TASK ITEM:
Transcribe exactly the lines that begin the material and continue through the line containing "Cross-section cut spans". Leave out whatever follows.

RECORDS SUPPLIED:
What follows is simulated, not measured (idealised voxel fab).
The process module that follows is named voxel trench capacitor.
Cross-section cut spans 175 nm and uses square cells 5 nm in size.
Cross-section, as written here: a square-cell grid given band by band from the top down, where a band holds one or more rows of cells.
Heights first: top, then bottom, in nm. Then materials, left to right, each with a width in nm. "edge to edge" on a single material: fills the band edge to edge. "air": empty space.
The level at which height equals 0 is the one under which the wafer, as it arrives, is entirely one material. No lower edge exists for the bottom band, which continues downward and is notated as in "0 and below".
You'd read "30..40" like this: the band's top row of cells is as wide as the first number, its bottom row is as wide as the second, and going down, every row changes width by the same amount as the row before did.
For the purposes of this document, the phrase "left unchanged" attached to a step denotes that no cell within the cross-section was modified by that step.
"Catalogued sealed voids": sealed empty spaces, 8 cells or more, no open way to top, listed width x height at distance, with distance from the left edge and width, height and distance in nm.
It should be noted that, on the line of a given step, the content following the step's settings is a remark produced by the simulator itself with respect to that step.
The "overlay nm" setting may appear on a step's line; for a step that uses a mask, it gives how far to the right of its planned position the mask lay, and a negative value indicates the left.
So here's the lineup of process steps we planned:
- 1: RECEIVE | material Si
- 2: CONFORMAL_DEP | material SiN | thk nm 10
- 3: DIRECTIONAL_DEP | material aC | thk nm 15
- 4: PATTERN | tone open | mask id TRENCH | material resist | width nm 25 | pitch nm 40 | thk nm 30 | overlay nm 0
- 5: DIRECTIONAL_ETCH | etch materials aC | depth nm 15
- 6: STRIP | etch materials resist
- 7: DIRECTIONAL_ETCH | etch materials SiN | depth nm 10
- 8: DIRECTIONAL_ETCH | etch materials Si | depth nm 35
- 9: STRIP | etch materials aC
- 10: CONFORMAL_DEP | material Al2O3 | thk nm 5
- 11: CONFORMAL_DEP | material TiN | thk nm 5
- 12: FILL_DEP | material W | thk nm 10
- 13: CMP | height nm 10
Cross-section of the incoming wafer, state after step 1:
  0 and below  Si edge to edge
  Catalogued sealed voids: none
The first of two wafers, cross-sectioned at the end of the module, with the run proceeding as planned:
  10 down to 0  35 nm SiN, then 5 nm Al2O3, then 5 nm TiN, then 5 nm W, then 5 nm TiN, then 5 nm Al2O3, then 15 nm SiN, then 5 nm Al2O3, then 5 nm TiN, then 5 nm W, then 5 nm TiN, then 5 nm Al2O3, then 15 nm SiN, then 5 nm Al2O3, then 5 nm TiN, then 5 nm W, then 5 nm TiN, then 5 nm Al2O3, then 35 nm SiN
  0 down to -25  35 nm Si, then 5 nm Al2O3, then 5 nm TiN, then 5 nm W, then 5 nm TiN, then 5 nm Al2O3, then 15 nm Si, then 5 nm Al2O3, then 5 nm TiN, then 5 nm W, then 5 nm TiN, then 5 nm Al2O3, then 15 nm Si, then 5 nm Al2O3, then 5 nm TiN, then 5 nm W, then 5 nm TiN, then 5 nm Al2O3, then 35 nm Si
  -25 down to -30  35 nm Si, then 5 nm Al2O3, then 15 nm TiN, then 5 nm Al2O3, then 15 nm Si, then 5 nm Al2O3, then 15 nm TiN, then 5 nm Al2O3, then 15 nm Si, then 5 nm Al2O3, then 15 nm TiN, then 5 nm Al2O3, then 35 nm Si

SOLUTION:
What follows is simulated, not measured (idealised voxel fab).
The process module that follows is named voxel trench capacitor.
Cross-section cut spans 175 nm and uses square cells 5 nm in size.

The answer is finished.